Print each line from the start of the records below up through the line where "How to fill" is found, exactly as given.

----- EXTRACTED ENTRIES

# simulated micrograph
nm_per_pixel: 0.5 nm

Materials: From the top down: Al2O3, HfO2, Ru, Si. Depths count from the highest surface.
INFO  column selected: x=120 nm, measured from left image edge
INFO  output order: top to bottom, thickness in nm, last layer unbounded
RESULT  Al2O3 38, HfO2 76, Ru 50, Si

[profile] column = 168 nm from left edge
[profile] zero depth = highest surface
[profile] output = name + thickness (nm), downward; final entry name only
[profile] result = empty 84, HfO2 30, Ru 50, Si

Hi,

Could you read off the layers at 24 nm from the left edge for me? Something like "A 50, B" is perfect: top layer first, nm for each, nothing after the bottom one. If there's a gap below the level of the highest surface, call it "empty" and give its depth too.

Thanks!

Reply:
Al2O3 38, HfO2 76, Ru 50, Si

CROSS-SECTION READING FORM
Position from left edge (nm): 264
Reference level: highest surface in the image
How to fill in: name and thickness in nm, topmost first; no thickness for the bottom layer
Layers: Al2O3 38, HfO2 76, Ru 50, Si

----------

- WRITTEN SOLUTION:
# simulated micrograph
nm_per_pixel: 0.5 nm

Materials: From the top down: Al2O3, HfO2, Ru, Si. Depths count from the highest surface.
INFO  column selected: x=120 nm, measured from left image edge
INFO  output order: top to bottom, thickness in nm, last layer unbounded
RESULT  Al2O3 38, HfO2 76, Ru 50, Si

[profile] column = 168 nm from left edge
[profile] zero depth = highest surface
[profile] output = name + thickness (nm), downward; final entry name only
[profile] result = empty 84, HfO2 30, Ru 50, Si

Hi,

Could you read off the layers at 24 nm from the left edge for me? Something like "A 50, B" is perfect: top layer first, nm for each, nothing after the bottom one. If there's a gap below the level of the highest surface, call it "empty" and give its depth too.

Thanks!

Reply:
Al2O3 38, HfO2 76, Ru 50, Si

CROSS-SECTION READING FORM
Position from left edge (nm): 264
Reference level: highest surface in the image
How to fill in: name and thickness in nm, topmost first; no thickness for the bottom layer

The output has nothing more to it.